Top of AVAILABLE DATA

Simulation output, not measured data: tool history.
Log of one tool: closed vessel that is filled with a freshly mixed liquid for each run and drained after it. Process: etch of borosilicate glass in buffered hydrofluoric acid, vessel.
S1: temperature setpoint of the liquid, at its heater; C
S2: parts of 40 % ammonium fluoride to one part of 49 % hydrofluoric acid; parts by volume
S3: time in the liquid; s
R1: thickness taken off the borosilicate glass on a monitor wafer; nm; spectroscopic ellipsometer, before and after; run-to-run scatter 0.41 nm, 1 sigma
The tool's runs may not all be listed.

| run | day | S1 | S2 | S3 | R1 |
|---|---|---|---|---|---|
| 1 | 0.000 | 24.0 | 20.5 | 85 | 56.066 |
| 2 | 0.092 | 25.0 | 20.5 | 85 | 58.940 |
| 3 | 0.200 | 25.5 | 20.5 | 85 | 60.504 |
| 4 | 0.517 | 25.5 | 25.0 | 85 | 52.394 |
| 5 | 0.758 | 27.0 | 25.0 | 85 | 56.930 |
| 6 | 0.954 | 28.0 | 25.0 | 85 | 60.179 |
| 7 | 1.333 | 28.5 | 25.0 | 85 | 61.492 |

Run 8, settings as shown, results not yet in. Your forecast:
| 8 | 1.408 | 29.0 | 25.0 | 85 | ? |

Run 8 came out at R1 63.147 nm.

Bottom of AVAILABLE DATA

> _WORK INSTRUCTION_
Your reply should hold only the lines from the first line of the records through the one with "25.0 | 85 | ? |", reproduced word for word.

> _RESPONSE AREA_
Simulation output, not measured data: tool history.
Log of one tool: closed vessel that is filled with a freshly mixed liquid for each run and drained after it. Process: etch of borosilicate glass in buffered hydrofluoric acid, vessel.
S1: temperature setpoint of the liquid, at its heater; C
S2: parts of 40 % ammonium fluoride to one part of 49 % hydrofluoric acid; parts by volume
S3: time in the liquid; s
R1: thickness taken off the borosilicate glass on a monitor wafer; nm; spectroscopic ellipsometer, before and after; run-to-run scatter 0.41 nm, 1 sigma
The tool's runs may not all be listed.

| run | day | S1 | S2 | S3 | R1 |
|---|---|---|---|---|---|
| 1 | 0.000 | 24.0 | 20.5 | 85 | 56.066 |
| 2 | 0.092 | 25.0 | 20.5 | 85 | 58.940 |
| 3 | 0.200 | 25.5 | 20.5 | 85 | 60.504 |
| 4 | 0.517 | 25.5 | 25.0 | 85 | 52.394 |
| 5 | 0.758 | 27.0 | 25.0 | 85 | 56.930 |
| 6 | 0.954 | 28.0 | 25.0 | 85 | 60.179 |
| 7 | 1.333 | 28.5 | 25.0 | 85 | 61.492 |

Run 8, settings as shown, results not yet in. Your forecast:
| 8 | 1.408 | 29.0 | 25.0 | 85 | ? |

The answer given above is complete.